━━━━

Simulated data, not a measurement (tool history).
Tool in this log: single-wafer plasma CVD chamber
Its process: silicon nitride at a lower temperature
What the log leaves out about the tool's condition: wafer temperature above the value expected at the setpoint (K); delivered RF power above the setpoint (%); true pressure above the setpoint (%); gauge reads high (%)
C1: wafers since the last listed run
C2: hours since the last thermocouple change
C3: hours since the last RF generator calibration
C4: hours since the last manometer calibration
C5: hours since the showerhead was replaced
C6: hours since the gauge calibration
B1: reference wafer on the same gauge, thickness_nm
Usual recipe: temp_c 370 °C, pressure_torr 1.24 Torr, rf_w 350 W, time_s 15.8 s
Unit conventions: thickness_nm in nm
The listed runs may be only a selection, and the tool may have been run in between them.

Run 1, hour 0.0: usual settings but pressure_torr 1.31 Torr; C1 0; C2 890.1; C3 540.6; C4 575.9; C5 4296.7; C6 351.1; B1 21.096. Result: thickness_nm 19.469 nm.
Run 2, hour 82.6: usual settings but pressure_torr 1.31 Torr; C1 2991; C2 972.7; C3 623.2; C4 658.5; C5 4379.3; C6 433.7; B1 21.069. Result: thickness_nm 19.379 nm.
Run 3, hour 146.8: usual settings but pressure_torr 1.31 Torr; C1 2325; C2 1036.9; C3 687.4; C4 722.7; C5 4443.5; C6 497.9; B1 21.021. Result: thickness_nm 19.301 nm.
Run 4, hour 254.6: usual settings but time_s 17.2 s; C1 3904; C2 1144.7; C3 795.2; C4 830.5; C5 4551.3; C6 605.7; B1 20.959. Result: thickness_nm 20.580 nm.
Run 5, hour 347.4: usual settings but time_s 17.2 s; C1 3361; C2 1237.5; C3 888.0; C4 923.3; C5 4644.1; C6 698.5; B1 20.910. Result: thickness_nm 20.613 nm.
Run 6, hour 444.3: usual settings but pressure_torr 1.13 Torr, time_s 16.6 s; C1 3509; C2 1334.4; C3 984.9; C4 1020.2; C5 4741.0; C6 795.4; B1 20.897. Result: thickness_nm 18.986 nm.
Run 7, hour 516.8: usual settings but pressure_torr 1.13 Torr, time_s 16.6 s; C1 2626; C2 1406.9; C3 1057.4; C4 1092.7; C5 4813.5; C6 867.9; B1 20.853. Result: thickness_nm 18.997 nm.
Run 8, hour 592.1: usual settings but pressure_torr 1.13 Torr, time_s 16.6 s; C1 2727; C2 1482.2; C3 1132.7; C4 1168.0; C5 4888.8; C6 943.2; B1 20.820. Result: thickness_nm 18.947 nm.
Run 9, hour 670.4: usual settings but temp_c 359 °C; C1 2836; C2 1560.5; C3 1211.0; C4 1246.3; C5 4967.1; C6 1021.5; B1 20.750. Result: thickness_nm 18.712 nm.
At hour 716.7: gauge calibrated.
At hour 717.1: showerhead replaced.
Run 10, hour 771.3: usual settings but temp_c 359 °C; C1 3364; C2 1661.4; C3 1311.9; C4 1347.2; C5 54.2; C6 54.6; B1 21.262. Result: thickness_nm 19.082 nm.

━━━━

(ASSIGNMENT)
The reply should hold only the lines from the beginning of the listing above through the line with "Run 6, hour", each one written exactly as it appears.

(REPLY)
Simulated data, not a measurement (tool history).
Tool in this log: single-wafer plasma CVD chamber
Its process: silicon nitride at a lower temperature
What the log leaves out about the tool's condition: wafer temperature above the value expected at the setpoint (K); delivered RF power above the setpoint (%); true pressure above the setpoint (%); gauge reads high (%)
C1: wafers since the last listed run
C2: hours since the last thermocouple change
C3: hours since the last RF generator calibration
C4: hours since the last manometer calibration
C5: hours since the showerhead was replaced
C6: hours since the gauge calibration
B1: reference wafer on the same gauge, thickness_nm
Usual recipe: temp_c 370 °C, pressure_torr 1.24 Torr, rf_w 350 W, time_s 15.8 s
Unit conventions: thickness_nm in nm
The listed runs may be only a selection, and the tool may have been run in between them.

Run 1, hour 0.0: usual settings but pressure_torr 1.31 Torr; C1 0; C2 890.1; C3 540.6; C4 575.9; C5 4296.7; C6 351.1; B1 21.096. Result: thickness_nm 19.469 nm.
Run 2, hour 82.6: usual settings but pressure_torr 1.31 Torr; C1 2991; C2 972.7; C3 623.2; C4 658.5; C5 4379.3; C6 433.7; B1 21.069. Result: thickness_nm 19.379 nm.
Run 3, hour 146.8: usual settings but pressure_torr 1.31 Torr; C1 2325; C2 1036.9; C3 687.4; C4 722.7; C5 4443.5; C6 497.9; B1 21.021. Result: thickness_nm 19.301 nm.
Run 4, hour 254.6: usual settings but time_s 17.2 s; C1 3904; C2 1144.7; C3 795.2; C4 830.5; C5 4551.3; C6 605.7; B1 20.959. Result: thickness_nm 20.580 nm.
Run 5, hour 347.4: usual settings but time_s 17.2 s; C1 3361; C2 1237.5; C3 888.0; C4 923.3; C5 4644.1; C6 698.5; B1 20.910. Result: thickness_nm 20.613 nm.
Run 6, hour 444.3: usual settings but pressure_torr 1.13 Torr, time_s 16.6 s; C1 3509; C2 1334.4; C3 984.9; C4 1020.2; C5 4741.0; C6 795.4; B1 20.897. Result: thickness_nm 18.986 nm.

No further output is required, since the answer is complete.